> **Record excerpts**
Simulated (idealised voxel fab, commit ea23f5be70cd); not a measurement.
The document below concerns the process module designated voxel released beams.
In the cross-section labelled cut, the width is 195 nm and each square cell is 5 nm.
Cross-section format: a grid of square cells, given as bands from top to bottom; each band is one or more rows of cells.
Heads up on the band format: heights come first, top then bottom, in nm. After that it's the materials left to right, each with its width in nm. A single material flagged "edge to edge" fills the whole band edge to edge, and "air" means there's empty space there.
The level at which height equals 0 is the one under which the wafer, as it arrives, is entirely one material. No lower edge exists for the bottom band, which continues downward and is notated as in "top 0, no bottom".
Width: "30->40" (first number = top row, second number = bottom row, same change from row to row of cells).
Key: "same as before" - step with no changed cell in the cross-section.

> **Activity**
In the answer, every line above should be retyped exactly.

> **Exercise response**
Simulated (idealised voxel fab, commit ea23f5be70cd); not a measurement.
The document below concerns the process module designated voxel released beams.
In the cross-section labelled cut, the width is 195 nm and each square cell is 5 nm.
Cross-section format: a grid of square cells, given as bands from top to bottom; each band is one or more rows of cells.
Heads up on the band format: heights come first, top then bottom, in nm. After that it's the materials left to right, each with its width in nm. A single material flagged "edge to edge" fills the whole band edge to edge, and "air" means there's empty space there.
The level at which height equals 0 is the one under which the wafer, as it arrives, is entirely one material. No lower edge exists for the bottom band, which continues downward and is notated as in "top 0, no bottom".
Width: "30->40" (first number = top row, second number = bottom row, same change from row to row of cells).
Key: "same as before" - step with no changed cell in the cross-section.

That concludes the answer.